The reply should consist of every entry, repeated exactly.

### Data for review
..............................

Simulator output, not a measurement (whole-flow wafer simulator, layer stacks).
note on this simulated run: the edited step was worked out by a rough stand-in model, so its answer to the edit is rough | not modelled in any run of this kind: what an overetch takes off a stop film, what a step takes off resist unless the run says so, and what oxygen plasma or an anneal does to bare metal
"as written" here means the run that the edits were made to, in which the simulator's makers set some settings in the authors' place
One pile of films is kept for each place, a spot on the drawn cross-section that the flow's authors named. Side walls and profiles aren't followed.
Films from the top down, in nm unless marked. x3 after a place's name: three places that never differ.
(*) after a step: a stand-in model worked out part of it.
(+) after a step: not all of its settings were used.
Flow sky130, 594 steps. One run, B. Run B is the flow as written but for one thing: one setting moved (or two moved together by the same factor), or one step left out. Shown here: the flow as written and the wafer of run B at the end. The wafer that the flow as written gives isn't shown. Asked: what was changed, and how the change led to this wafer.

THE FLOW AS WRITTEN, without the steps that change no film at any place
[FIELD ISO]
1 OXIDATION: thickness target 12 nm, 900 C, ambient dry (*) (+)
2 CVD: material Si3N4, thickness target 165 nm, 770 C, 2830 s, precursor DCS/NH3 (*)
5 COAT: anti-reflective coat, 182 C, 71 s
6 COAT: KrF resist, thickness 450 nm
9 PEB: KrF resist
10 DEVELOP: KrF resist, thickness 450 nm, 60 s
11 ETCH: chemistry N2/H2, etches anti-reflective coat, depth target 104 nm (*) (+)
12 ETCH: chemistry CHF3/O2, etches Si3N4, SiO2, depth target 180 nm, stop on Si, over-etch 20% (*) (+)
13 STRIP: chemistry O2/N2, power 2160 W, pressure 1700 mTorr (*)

..............................

### Result
Simulator output, not a measurement (whole-flow wafer simulator, layer stacks).
note on this simulated run: the edited step was worked out by a rough stand-in model, so its answer to the edit is rough | not modelled in any run of this kind: what an overetch takes off a stop film, what a step takes off resist unless the run says so, and what oxygen plasma or an anneal does to bare metal
"as written" here means the run that the edits were made to, in which the simulator's makers set some settings in the authors' place
One pile of films is kept for each place, a spot on the drawn cross-section that the flow's authors named. Side walls and profiles aren't followed.
Films from the top down, in nm unless marked. x3 after a place's name: three places that never differ.
(*) after a step: a stand-in model worked out part of it.
(+) after a step: not all of its settings were used.
Flow sky130, 594 steps. One run, B. Run B is the flow as written but for one thing: one setting moved (or two moved together by the same factor), or one step left out. Shown here: the flow as written and the wafer of run B at the end. The wafer that the flow as written gives isn't shown. Asked: what was changed, and how the change led to this wafer.

THE FLOW AS WRITTEN, without the steps that change no film at any place
[FIELD ISO]
1 OXIDATION: thickness target 12 nm, 900 C, ambient dry (*) (+)
2 CVD: material Si3N4, thickness target 165 nm, 770 C, 2830 s, precursor DCS/NH3 (*)
5 COAT: anti-reflective coat, 182 C, 71 s
6 COAT: KrF resist, thickness 450 nm
9 PEB: KrF resist
10 DEVELOP: KrF resist, thickness 450 nm, 60 s
11 ETCH: chemistry N2/H2, etches anti-reflective coat, depth target 104 nm (*) (+)
12 ETCH: chemistry CHF3/O2, etches Si3N4, SiO2, depth target 180 nm, stop on Si, over-etch 20% (*) (+)
13 STRIP: chemistry O2/N2, power 2160 W, pressure 1700 mTorr (*)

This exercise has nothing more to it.